▼

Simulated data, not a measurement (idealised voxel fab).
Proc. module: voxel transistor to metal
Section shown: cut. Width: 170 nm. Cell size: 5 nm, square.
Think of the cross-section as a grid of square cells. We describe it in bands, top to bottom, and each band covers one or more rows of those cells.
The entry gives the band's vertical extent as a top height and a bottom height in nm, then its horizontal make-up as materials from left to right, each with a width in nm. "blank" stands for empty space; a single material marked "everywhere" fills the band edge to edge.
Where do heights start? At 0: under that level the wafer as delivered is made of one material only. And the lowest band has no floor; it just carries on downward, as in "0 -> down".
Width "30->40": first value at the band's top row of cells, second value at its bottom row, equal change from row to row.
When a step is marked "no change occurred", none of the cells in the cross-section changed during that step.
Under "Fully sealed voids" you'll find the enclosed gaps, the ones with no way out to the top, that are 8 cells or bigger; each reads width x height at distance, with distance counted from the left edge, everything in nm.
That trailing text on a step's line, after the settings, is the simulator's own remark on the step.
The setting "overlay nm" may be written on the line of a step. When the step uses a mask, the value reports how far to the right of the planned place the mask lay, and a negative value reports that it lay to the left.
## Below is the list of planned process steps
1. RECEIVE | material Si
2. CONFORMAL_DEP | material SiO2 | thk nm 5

▲

**Assignment**
The answer should be an exact copy of the data.

**Written response**
Simulated data, not a measurement (idealised voxel fab).
Proc. module: voxel transistor to metal
Section shown: cut. Width: 170 nm. Cell size: 5 nm, square.
Think of the cross-section as a grid of square cells. We describe it in bands, top to bottom, and each band covers one or more rows of those cells.
The entry gives the band's vertical extent as a top height and a bottom height in nm, then its horizontal make-up as materials from left to right, each with a width in nm. "blank" stands for empty space; a single material marked "everywhere" fills the band edge to edge.
Where do heights start? At 0: under that level the wafer as delivered is made of one material only. And the lowest band has no floor; it just carries on downward, as in "0 -> down".
Width "30->40": first value at the band's top row of cells, second value at its bottom row, equal change from row to row.
When a step is marked "no change occurred", none of the cells in the cross-section changed during that step.
Under "Fully sealed voids" you'll find the enclosed gaps, the ones with no way out to the top, that are 8 cells or bigger; each reads width x height at distance, with distance counted from the left edge, everything in nm.
That trailing text on a step's line, after the settings, is the simulator's own remark on the step.
The setting "overlay nm" may be written on the line of a step. When the step uses a mask, the value reports how far to the right of the planned place the mask lay, and a negative value reports that it lay to the left.
## Below is the list of planned process steps
1. RECEIVE | material Si
2. CONFORMAL_DEP | material SiO2 | thk nm 5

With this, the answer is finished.